§ **GIVEN DATA**
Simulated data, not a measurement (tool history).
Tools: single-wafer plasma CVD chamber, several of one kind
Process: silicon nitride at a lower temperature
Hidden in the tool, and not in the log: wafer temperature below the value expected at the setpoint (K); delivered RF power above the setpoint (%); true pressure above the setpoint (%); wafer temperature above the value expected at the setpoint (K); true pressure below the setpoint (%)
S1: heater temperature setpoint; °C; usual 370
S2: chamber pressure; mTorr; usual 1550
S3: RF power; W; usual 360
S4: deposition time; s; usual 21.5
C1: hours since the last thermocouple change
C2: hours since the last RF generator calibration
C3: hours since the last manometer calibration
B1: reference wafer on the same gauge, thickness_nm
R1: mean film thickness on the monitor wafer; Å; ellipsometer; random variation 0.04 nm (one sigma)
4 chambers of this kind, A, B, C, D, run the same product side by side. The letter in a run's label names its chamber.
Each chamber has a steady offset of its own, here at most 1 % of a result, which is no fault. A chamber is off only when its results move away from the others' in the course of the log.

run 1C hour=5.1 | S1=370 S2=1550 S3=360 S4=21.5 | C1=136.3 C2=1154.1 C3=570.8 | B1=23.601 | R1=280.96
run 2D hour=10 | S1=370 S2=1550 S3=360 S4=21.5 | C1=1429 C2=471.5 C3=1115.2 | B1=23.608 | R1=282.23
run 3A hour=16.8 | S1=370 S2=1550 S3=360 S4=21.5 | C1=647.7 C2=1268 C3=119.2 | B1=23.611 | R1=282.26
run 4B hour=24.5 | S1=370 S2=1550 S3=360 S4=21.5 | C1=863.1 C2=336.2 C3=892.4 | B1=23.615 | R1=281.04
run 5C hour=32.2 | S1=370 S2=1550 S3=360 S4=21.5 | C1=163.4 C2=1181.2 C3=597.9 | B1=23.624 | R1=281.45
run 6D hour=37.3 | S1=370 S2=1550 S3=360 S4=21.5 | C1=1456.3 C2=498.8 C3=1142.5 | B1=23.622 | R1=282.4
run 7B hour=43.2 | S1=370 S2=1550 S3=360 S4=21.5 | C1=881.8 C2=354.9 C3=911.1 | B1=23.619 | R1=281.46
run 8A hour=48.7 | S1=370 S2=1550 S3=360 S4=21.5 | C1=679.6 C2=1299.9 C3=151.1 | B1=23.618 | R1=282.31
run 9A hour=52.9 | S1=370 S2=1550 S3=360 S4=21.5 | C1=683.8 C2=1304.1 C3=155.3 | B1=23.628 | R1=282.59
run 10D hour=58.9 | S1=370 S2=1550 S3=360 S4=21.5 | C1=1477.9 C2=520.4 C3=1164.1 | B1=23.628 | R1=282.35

§ **BRIEF**
Repeat, word for word, the lines above between the line holding "run 6D hour=37.3" and the line holding "run 9A hour=52.9", inclusive; omit everything else.

§ **EXERCISE RESULT**
run 6D hour=37.3 | S1=370 S2=1550 S3=360 S4=21.5 | C1=1456.3 C2=498.8 C3=1142.5 | B1=23.622 | R1=282.4
run 7B hour=43.2 | S1=370 S2=1550 S3=360 S4=21.5 | C1=881.8 C2=354.9 C3=911.1 | B1=23.619 | R1=281.46
run 8A hour=48.7 | S1=370 S2=1550 S3=360 S4=21.5 | C1=679.6 C2=1299.9 C3=151.1 | B1=23.618 | R1=282.31
run 9A hour=52.9 | S1=370 S2=1550 S3=360 S4=21.5 | C1=683.8 C2=1304.1 C3=155.3 | B1=23.628 | R1=282.59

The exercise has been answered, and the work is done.